Write out the data below exactly, from its first line to the line containing "note on this", that line included.

◆ ◆ ◆ ◆ ◆ ◆ ◆
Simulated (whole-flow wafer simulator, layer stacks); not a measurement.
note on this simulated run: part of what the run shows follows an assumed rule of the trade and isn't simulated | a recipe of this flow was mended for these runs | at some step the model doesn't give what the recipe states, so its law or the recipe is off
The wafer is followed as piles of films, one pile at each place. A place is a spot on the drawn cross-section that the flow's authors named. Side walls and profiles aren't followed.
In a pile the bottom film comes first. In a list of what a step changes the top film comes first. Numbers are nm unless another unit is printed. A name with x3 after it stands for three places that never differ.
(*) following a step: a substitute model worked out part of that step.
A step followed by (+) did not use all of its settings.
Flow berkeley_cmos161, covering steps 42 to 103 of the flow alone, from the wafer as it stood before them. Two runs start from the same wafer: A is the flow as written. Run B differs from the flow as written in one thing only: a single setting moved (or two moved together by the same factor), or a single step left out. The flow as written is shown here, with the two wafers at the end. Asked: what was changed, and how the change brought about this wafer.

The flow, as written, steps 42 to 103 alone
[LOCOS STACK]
◆ ◆ ◆ ◆ ◆ ◆ ◆

▸ ANSWER SPACE
Simulated (whole-flow wafer simulator, layer stacks); not a measurement.
note on this simulated run: part of what the run shows follows an assumed rule of the trade and isn't simulated | a recipe of this flow was mended for these runs | at some step the model doesn't give what the recipe states, so its law or the recipe is off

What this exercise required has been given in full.